* ASSIGNMENT *
Beneath this line are the data; copy exactly the part of them that opens with the line containing "C6: hours since" and closes with the line containing "Units: removed_centre in", and only that part.

* DATA PROVIDED *
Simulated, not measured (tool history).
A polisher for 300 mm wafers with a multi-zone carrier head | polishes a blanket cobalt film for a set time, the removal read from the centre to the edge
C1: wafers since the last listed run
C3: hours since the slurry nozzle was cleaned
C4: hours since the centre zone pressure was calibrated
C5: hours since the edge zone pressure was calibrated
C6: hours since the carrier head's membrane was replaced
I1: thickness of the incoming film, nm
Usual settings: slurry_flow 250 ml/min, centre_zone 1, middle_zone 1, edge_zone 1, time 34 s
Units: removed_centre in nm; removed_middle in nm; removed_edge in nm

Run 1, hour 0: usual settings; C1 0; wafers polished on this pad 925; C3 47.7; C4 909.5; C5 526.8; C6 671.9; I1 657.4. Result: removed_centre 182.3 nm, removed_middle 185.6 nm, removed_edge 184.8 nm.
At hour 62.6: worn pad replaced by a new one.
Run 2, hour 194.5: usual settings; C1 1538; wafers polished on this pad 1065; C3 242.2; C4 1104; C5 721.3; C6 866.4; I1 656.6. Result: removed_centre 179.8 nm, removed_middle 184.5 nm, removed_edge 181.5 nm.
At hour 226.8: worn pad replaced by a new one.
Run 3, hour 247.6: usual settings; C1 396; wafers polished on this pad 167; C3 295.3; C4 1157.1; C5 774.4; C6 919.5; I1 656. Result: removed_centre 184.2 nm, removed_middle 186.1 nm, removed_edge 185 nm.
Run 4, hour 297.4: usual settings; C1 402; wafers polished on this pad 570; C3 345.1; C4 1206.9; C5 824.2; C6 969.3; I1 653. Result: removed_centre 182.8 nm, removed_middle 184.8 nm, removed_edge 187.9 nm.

* SOLUTION *
C6: hours since the carrier head's membrane was replaced
I1: thickness of the incoming film, nm
Usual settings: slurry_flow 250 ml/min, centre_zone 1, middle_zone 1, edge_zone 1, time 34 s
Units: removed_centre in nm; removed_middle in nm; removed_edge in nm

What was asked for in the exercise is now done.